- _STUDY MATERIAL_
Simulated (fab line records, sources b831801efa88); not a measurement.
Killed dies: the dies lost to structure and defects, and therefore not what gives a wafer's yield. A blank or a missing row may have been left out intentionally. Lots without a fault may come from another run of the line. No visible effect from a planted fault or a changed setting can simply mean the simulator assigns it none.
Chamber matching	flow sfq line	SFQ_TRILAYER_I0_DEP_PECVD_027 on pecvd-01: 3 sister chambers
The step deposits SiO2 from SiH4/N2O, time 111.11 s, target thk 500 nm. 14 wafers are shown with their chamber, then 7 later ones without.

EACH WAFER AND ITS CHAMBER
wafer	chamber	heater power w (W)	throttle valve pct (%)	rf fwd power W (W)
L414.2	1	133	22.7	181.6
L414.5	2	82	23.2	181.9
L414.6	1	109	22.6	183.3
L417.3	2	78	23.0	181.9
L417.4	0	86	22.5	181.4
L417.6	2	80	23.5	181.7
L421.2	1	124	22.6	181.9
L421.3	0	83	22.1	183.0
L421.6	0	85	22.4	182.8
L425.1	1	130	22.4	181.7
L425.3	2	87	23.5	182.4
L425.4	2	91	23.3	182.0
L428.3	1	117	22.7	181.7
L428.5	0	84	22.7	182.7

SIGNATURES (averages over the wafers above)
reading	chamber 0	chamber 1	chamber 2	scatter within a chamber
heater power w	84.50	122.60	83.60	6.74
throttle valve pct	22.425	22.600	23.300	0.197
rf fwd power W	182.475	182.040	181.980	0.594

- _ASSIGNED TASK_
Retype only this portion of the data above: the line containing "EACH WAFER AND ITS CHAMBER", the line containing "SIGNATURES (averages over the wafers above)", and all lines between them, exactly.

- _WRITTEN ANSWER_
EACH WAFER AND ITS CHAMBER
wafer	chamber	heater power w (W)	throttle valve pct (%)	rf fwd power W (W)
L414.2	1	133	22.7	181.6
L414.5	2	82	23.2	181.9
L414.6	1	109	22.6	183.3
L417.3	2	78	23.0	181.9
L417.4	0	86	22.5	181.4
L417.6	2	80	23.5	181.7
L421.2	1	124	22.6	181.9
L421.3	0	83	22.1	183.0
L421.6	0	85	22.4	182.8
L425.1	1	130	22.4	181.7
L425.3	2	87	23.5	182.4
L425.4	2	91	23.3	182.0
L428.3	1	117	22.7	181.7
L428.5	0	84	22.7	182.7

SIGNATURES (averages over the wafers above)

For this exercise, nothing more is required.